┌─ GIVEN RECORDS

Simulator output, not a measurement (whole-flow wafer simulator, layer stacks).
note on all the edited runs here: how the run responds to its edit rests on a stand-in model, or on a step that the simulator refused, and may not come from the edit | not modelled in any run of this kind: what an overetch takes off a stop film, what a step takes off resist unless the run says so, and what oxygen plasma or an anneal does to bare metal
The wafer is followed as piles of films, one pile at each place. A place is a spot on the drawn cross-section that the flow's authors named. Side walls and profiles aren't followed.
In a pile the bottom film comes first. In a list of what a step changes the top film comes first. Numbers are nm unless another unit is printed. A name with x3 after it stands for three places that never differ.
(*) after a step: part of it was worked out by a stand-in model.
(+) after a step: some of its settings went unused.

└─

ACTIVITY:
Output the complete data exactly as written.

PROBLEM SOLUTION:
Simulator output, not a measurement (whole-flow wafer simulator, layer stacks).
note on all the edited runs here: how the run responds to its edit rests on a stand-in model, or on a step that the simulator refused, and may not come from the edit | not modelled in any run of this kind: what an overetch takes off a stop film, what a step takes off resist unless the run says so, and what oxygen plasma or an anneal does to bare metal
The wafer is followed as piles of films, one pile at each place. A place is a spot on the drawn cross-section that the flow's authors named. Side walls and profiles aren't followed.
In a pile the bottom film comes first. In a list of what a step changes the top film comes first. Numbers are nm unless another unit is printed. A name with x3 after it stands for three places that never differ.
(*) after a step: part of it was worked out by a stand-in model.
(+) after a step: some of its settings went unused.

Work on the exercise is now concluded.